Work item
Take the data below and extract the lines from the one with "Machine: spin tool" to the one with "run 1 hour=0", inclusive, exactly as written.

Data shown
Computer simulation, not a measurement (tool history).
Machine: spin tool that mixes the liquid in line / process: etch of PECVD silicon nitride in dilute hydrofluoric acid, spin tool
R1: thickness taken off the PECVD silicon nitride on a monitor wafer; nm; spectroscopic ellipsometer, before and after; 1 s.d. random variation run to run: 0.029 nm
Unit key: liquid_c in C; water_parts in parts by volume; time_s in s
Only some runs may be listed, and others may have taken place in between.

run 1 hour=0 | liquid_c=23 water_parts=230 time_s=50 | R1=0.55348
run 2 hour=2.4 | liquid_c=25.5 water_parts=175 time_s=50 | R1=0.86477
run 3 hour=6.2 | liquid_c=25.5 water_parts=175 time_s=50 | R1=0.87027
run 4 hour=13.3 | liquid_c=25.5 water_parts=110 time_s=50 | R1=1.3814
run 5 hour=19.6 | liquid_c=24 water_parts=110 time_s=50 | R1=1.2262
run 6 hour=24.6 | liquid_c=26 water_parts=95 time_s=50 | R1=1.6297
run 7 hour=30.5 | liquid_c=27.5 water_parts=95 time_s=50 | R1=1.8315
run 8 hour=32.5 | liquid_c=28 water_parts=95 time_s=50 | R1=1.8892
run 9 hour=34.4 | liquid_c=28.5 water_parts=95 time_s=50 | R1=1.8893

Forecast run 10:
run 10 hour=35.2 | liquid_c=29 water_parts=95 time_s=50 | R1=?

Exercise result
Machine: spin tool that mixes the liquid in line / process: etch of PECVD silicon nitride in dilute hydrofluoric acid, spin tool
R1: thickness taken off the PECVD silicon nitride on a monitor wafer; nm; spectroscopic ellipsometer, before and after; 1 s.d. random variation run to run: 0.029 nm
Unit key: liquid_c in C; water_parts in parts by volume; time_s in s
Only some runs may be listed, and others may have taken place in between.

run 1 hour=0 | liquid_c=23 water_parts=230 time_s=50 | R1=0.55348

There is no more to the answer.